§ Activity: Beginning with the first line and ending with the one containing "S1: stage temperature; C; usual 25", copy the lines of the listing below exactly; omit everything else.

══ Entries provided

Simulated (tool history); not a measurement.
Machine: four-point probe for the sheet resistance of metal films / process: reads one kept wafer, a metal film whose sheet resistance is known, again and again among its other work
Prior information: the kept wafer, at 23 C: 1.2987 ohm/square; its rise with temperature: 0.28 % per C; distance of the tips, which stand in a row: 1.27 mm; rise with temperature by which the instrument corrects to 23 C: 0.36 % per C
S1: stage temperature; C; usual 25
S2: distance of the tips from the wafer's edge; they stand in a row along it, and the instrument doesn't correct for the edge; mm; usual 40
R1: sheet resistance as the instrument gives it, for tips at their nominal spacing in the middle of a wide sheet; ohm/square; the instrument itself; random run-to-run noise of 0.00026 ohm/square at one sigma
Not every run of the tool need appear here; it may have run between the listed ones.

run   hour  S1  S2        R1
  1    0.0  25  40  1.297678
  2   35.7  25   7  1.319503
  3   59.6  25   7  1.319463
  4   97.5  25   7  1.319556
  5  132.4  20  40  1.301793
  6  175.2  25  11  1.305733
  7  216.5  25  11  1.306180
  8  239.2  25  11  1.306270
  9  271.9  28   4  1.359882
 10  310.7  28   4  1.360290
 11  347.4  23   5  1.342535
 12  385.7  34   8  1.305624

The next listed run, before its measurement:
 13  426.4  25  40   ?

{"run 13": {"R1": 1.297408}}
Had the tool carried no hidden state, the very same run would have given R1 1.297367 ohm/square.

════

§ Exercise result:
Simulated (tool history); not a measurement.
Machine: four-point probe for the sheet resistance of metal films / process: reads one kept wafer, a metal film whose sheet resistance is known, again and again among its other work
Prior information: the kept wafer, at 23 C: 1.2987 ohm/square; its rise with temperature: 0.28 % per C; distance of the tips, which stand in a row: 1.27 mm; rise with temperature by which the instrument corrects to 23 C: 0.36 % per C
S1: stage temperature; C; usual 25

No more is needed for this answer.